[PROVIDED DATA Boundary: Start]

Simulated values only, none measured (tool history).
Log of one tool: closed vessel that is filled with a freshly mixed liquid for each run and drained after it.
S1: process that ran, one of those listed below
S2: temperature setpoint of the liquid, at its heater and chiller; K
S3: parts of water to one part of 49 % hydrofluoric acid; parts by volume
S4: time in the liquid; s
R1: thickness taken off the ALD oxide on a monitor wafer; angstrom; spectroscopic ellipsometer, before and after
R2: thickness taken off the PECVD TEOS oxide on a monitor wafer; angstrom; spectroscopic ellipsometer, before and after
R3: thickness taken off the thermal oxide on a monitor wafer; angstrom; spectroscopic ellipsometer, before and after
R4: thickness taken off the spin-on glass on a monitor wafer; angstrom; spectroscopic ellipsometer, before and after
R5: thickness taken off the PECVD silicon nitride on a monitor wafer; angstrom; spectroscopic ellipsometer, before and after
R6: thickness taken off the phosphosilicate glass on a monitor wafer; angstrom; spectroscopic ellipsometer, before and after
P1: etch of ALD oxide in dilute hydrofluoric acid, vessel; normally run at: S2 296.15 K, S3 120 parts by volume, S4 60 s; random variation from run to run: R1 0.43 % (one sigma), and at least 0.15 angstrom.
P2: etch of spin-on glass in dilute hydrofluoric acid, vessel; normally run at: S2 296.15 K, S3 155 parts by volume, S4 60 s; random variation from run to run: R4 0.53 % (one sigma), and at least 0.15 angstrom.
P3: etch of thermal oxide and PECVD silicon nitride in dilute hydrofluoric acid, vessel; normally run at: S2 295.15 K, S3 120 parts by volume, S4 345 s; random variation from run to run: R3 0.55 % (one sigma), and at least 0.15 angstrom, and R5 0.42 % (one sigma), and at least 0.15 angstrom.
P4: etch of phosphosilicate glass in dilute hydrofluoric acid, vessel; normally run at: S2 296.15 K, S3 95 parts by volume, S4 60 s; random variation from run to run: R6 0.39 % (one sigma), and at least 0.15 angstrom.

[PROVIDED DATA Boundary: End]

| BRIEF |
Each line from the start of the listing above through the line containing "S3: parts of" must be reproduced exactly. Leave out the rest.

| WRITTEN SOLUTION |
Simulated values only, none measured (tool history).
Log of one tool: closed vessel that is filled with a freshly mixed liquid for each run and drained after it.
S1: process that ran, one of those listed below
S2: temperature setpoint of the liquid, at its heater and chiller; K
S3: parts of water to one part of 49 % hydrofluoric acid; parts by volume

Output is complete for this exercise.